ENTRIES PROVIDED:
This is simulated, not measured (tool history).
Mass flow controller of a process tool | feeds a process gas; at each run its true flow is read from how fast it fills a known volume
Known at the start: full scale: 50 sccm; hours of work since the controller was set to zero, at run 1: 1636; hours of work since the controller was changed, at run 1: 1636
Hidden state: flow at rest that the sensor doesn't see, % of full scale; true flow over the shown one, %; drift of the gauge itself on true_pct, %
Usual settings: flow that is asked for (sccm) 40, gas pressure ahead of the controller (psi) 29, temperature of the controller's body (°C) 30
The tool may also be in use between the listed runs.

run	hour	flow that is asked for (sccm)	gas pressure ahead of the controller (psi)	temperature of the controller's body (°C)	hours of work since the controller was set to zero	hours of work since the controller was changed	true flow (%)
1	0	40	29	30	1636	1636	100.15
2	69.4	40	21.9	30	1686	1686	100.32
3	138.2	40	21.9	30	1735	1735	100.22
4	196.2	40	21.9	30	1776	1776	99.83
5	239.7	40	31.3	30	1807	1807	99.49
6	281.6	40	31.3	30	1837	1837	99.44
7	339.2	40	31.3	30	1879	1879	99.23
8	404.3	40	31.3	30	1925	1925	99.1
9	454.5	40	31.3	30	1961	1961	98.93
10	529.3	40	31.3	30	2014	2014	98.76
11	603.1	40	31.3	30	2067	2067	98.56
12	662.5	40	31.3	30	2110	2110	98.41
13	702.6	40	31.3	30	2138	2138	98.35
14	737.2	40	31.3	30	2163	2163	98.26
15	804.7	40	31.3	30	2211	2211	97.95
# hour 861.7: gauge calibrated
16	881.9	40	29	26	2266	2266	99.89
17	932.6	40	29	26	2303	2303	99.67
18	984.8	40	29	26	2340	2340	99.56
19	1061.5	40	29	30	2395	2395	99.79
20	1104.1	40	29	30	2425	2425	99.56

TASK ITEM:
Starting at the line above that contains "Mass flow controller", write out each line exactly until the line that contains "Usual settings: flow" has been written, and stop there.

RESPONSE:
Mass flow controller of a process tool | feeds a process gas; at each run its true flow is read from how fast it fills a known volume
Known at the start: full scale: 50 sccm; hours of work since the controller was set to zero, at run 1: 1636; hours of work since the controller was changed, at run 1: 1636
Hidden state: flow at rest that the sensor doesn't see, % of full scale; true flow over the shown one, %; drift of the gauge itself on true_pct, %
Usual settings: flow that is asked for (sccm) 40, gas pressure ahead of the controller (psi) 29, temperature of the controller's body (°C) 30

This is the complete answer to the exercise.